→ Provided records:

= Beginning of Section =

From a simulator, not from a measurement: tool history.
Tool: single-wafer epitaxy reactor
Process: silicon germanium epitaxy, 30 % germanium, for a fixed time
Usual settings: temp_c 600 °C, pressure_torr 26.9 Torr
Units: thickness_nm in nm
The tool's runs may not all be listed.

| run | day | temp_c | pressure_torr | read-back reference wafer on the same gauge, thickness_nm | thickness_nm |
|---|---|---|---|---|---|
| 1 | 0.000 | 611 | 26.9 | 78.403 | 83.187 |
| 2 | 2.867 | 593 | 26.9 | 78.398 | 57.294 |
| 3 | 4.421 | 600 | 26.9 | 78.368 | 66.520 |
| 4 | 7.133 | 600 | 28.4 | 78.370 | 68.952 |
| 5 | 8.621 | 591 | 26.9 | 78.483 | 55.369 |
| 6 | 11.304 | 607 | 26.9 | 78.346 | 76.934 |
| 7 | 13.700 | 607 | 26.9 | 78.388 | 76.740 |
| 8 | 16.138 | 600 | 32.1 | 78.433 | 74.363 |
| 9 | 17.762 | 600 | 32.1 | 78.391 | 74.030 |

= End of Section =

→ Work order: Set down the records again, exactly.

→ Task response:
From a simulator, not from a measurement: tool history.
Tool: single-wafer epitaxy reactor
Process: silicon germanium epitaxy, 30 % germanium, for a fixed time
Usual settings: temp_c 600 °C, pressure_torr 26.9 Torr
Units: thickness_nm in nm
The tool's runs may not all be listed.

| run | day | temp_c | pressure_torr | read-back reference wafer on the same gauge, thickness_nm | thickness_nm |
|---|---|---|---|---|---|
| 1 | 0.000 | 611 | 26.9 | 78.403 | 83.187 |
| 2 | 2.867 | 593 | 26.9 | 78.398 | 57.294 |
| 3 | 4.421 | 600 | 26.9 | 78.368 | 66.520 |
| 4 | 7.133 | 600 | 28.4 | 78.370 | 68.952 |
| 5 | 8.621 | 591 | 26.9 | 78.483 | 55.369 |
| 6 | 11.304 | 607 | 26.9 | 78.346 | 76.934 |
| 7 | 13.700 | 607 | 26.9 | 78.388 | 76.740 |
| 8 | 16.138 | 600 | 32.1 | 78.433 | 74.363 |
| 9 | 17.762 | 600 | 32.1 | 78.391 | 74.030 |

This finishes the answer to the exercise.